→ **WORK ORDER**:
Reproduce the listing below exactly, from its first line down to and including the line with "changed in it.".

RAW DATA Block Start
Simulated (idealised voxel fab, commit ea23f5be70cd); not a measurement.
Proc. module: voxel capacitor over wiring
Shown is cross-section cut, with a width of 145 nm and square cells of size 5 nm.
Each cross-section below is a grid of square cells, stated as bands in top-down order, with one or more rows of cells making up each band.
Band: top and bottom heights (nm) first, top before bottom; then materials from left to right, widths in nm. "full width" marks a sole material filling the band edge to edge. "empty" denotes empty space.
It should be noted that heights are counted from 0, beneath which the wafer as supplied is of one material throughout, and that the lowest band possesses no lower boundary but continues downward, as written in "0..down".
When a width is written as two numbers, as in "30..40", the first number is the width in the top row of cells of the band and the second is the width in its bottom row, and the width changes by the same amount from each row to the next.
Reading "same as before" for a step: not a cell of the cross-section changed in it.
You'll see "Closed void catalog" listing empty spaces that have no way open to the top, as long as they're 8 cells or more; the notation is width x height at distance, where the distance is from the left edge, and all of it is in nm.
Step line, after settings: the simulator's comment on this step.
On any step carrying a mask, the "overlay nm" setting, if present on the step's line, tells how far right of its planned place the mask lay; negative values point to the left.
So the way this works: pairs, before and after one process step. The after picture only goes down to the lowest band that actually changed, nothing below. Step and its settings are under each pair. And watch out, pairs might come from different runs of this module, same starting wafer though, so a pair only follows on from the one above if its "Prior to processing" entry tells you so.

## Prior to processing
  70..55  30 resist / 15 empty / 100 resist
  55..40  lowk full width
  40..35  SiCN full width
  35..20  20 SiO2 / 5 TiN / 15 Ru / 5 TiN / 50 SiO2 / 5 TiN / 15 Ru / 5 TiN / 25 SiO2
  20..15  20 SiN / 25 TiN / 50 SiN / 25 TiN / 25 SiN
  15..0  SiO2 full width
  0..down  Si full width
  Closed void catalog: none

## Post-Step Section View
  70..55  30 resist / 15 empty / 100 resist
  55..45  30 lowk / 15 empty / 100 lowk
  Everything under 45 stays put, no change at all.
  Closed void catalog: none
RAW DATA Block End

→ **TASK ANSWER**:
Simulated (idealised voxel fab, commit ea23f5be70cd); not a measurement.
Proc. module: voxel capacitor over wiring
Shown is cross-section cut, with a width of 145 nm and square cells of size 5 nm.
Each cross-section below is a grid of square cells, stated as bands in top-down order, with one or more rows of cells making up each band.
Band: top and bottom heights (nm) first, top before bottom; then materials from left to right, widths in nm. "full width" marks a sole material filling the band edge to edge. "empty" denotes empty space.
It should be noted that heights are counted from 0, beneath which the wafer as supplied is of one material throughout, and that the lowest band possesses no lower boundary but continues downward, as written in "0..down".
When a width is written as two numbers, as in "30..40", the first number is the width in the top row of cells of the band and the second is the width in its bottom row, and the width changes by the same amount from each row to the next.
Reading "same as before" for a step: not a cell of the cross-section changed in it.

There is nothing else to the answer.